Activity
Copy out, exactly, the first line of the entries below and every line after it through the one containing "The listed runs".

━━━ Source data ━━━

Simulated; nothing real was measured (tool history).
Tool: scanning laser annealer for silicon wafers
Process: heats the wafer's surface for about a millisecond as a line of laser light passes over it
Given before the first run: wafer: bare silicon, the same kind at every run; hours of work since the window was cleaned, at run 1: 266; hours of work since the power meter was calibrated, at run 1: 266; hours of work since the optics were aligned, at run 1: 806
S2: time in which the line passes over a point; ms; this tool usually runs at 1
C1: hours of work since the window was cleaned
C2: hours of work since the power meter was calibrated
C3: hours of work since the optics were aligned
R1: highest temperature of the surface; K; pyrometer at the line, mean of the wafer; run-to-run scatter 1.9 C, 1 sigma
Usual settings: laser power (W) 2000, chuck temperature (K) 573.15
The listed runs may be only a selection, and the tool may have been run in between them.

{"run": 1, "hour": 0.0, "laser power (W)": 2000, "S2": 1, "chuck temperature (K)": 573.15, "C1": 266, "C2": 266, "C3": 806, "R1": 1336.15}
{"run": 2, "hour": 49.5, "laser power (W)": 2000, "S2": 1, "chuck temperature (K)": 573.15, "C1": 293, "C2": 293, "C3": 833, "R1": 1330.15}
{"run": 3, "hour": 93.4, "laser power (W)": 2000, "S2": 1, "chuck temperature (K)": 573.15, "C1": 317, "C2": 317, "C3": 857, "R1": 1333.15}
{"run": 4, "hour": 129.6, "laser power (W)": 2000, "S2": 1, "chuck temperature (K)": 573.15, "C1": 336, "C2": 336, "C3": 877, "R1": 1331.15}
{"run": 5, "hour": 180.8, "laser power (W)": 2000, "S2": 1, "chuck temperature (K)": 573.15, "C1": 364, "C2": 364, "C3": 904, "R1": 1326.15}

━━━

Written reply
Simulated; nothing real was measured (tool history).
Tool: scanning laser annealer for silicon wafers
Process: heats the wafer's surface for about a millisecond as a line of laser light passes over it
Given before the first run: wafer: bare silicon, the same kind at every run; hours of work since the window was cleaned, at run 1: 266; hours of work since the power meter was calibrated, at run 1: 266; hours of work since the optics were aligned, at run 1: 806
S2: time in which the line passes over a point; ms; this tool usually runs at 1
C1: hours of work since the window was cleaned
C2: hours of work since the power meter was calibrated
C3: hours of work since the optics were aligned
R1: highest temperature of the surface; K; pyrometer at the line, mean of the wafer; run-to-run scatter 1.9 C, 1 sigma
Usual settings: laser power (W) 2000, chuck temperature (K) 573.15
The listed runs may be only a selection, and the tool may have been run in between them.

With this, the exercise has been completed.